Your task is to transcribe the entries below exactly, from their first line down to the line containing "It should be", and to stop there.

Start of Block

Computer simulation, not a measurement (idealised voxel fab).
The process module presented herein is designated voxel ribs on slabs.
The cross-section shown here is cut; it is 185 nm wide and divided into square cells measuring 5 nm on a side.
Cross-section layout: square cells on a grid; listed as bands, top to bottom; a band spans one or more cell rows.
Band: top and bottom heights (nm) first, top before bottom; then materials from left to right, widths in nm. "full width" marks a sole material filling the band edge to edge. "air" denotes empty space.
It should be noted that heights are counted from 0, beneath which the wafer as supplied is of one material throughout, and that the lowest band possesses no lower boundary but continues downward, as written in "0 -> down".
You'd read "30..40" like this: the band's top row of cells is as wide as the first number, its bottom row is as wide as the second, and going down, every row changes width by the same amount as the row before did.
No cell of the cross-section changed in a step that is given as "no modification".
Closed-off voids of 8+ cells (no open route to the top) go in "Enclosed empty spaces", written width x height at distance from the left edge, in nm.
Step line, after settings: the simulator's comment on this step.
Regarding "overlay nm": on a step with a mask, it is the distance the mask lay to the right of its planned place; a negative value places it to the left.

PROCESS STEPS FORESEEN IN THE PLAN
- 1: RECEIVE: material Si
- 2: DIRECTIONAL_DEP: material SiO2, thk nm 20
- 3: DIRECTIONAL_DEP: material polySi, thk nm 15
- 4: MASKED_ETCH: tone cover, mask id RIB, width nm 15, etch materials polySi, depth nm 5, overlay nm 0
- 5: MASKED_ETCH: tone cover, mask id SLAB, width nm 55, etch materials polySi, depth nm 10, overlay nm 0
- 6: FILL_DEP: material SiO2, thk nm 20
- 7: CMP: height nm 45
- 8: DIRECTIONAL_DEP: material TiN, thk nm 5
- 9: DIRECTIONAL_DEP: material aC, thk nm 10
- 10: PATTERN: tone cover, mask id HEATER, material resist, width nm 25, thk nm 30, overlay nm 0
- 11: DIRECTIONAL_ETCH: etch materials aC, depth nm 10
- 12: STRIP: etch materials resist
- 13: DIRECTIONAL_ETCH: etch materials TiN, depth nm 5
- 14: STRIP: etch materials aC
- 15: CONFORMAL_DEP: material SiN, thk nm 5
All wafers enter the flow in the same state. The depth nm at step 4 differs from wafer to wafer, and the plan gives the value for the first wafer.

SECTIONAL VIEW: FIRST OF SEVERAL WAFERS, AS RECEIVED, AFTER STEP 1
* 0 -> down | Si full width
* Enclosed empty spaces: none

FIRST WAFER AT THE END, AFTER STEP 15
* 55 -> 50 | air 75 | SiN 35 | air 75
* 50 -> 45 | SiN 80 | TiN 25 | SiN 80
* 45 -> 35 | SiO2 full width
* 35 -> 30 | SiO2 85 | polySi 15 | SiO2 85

End of Block

*Response area*:
Computer simulation, not a measurement (idealised voxel fab).
The process module presented herein is designated voxel ribs on slabs.
The cross-section shown here is cut; it is 185 nm wide and divided into square cells measuring 5 nm on a side.
Cross-section layout: square cells on a grid; listed as bands, top to bottom; a band spans one or more cell rows.
Band: top and bottom heights (nm) first, top before bottom; then materials from left to right, widths in nm. "full width" marks a sole material filling the band edge to edge. "air" denotes empty space.
It should be noted that heights are counted from 0, beneath which the wafer as supplied is of one material throughout, and that the lowest band possesses no lower boundary but continues downward, as written in "0 -> down".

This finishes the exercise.